----------

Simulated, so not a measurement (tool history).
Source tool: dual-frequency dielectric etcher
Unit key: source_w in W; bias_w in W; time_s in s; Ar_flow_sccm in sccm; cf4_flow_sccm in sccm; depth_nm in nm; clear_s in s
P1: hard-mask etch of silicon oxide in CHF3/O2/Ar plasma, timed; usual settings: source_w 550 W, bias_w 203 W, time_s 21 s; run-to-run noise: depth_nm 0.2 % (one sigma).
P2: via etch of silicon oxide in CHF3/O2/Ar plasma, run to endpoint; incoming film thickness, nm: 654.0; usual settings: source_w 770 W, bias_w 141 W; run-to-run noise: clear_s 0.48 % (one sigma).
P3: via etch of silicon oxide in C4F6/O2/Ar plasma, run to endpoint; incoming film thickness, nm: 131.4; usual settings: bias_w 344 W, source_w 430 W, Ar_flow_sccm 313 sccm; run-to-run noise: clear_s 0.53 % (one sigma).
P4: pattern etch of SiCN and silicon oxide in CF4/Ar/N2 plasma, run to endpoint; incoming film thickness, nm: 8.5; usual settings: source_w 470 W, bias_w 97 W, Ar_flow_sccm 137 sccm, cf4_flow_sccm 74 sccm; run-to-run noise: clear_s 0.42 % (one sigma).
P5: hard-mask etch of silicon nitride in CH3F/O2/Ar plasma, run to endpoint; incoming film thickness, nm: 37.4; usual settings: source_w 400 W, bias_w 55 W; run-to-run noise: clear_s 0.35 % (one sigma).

----------

» **Exercise**: For this exercise, repeat exactly the lines of the data above from the one with "Source tool: dual-frequency dielectric etcher" down to the one with "P1: hard-mask etch", both end lines included.

» **Task output**:
Source tool: dual-frequency dielectric etcher
Unit key: source_w in W; bias_w in W; time_s in s; Ar_flow_sccm in sccm; cf4_flow_sccm in sccm; depth_nm in nm; clear_s in s
P1: hard-mask etch of silicon oxide in CHF3/O2/Ar plasma, timed; usual settings: source_w 550 W, bias_w 203 W, time_s 21 s; run-to-run noise: depth_nm 0.2 % (one sigma).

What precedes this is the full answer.